- _Raw data_
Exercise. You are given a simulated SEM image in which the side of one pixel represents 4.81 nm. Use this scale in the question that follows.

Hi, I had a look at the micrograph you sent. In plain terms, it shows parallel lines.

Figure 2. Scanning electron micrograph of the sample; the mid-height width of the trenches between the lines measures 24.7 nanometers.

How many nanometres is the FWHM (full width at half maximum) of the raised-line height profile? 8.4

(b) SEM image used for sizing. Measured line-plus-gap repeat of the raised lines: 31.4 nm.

- _Activity_
Each entry above must be repeated word for word.

- _Your solution_
Exercise. You are given a simulated SEM image in which the side of one pixel represents 4.81 nm. Use this scale in the question that follows.

Hi, I had a look at the micrograph you sent. In plain terms, it shows parallel lines.

Figure 2. Scanning electron micrograph of the sample; the mid-height width of the trenches between the lines measures 24.7 nanometers.

How many nanometres is the FWHM (full width at half maximum) of the raised-line height profile? 8.4

(b) SEM image used for sizing. Measured line-plus-gap repeat of the raised lines: 31.4 nm.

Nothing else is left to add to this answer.